■ **Task item**: Once you reach the line containing "6 PECVD: material" in the data below, restate each line word for word up to and including the one containing "22 STRIP: resist, chemistry".

■ **Provided data**:
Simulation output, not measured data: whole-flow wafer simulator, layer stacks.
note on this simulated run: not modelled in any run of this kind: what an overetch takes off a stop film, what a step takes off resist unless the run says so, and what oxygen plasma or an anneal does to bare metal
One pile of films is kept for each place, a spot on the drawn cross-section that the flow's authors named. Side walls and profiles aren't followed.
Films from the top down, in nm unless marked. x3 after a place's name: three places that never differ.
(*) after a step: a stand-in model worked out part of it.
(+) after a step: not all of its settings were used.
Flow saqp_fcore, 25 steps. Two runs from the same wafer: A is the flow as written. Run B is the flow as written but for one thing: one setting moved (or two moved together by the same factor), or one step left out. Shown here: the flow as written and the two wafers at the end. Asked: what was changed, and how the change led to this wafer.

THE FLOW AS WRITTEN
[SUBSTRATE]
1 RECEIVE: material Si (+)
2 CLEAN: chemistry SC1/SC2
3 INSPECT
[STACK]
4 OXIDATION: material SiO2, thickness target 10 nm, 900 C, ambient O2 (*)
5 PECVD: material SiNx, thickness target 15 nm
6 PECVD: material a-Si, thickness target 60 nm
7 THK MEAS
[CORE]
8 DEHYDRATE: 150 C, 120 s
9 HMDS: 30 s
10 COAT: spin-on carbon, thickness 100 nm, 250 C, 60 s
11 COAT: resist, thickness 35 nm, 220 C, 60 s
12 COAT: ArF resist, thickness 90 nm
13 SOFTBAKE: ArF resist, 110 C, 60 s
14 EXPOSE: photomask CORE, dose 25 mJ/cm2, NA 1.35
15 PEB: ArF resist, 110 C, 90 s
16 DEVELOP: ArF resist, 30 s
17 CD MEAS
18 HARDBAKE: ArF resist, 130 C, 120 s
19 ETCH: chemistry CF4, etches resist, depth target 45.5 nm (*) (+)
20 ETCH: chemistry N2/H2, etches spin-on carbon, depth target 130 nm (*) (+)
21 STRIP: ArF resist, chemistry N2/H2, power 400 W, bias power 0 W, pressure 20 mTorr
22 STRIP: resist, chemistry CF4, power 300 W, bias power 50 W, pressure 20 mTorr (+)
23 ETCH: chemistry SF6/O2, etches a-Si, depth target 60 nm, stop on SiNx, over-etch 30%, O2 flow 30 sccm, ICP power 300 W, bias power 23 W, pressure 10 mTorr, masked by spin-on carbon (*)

■ **Response area**:
6 PECVD: material a-Si, thickness target 60 nm
7 THK MEAS
[CORE]
8 DEHYDRATE: 150 C, 120 s
9 HMDS: 30 s
10 COAT: spin-on carbon, thickness 100 nm, 250 C, 60 s
11 COAT: resist, thickness 35 nm, 220 C, 60 s
12 COAT: ArF resist, thickness 90 nm
13 SOFTBAKE: ArF resist, 110 C, 60 s
14 EXPOSE: photomask CORE, dose 25 mJ/cm2, NA 1.35
15 PEB: ArF resist, 110 C, 90 s
16 DEVELOP: ArF resist, 30 s
17 CD MEAS
18 HARDBAKE: ArF resist, 130 C, 120 s
19 ETCH: chemistry CF4, etches resist, depth target 45.5 nm (*) (+)
20 ETCH: chemistry N2/H2, etches spin-on carbon, depth target 130 nm (*) (+)
21 STRIP: ArF resist, chemistry N2/H2, power 400 W, bias power 0 W, pressure 20 mTorr
22 STRIP: resist, chemistry CF4, power 300 W, bias power 50 W, pressure 20 mTorr (+)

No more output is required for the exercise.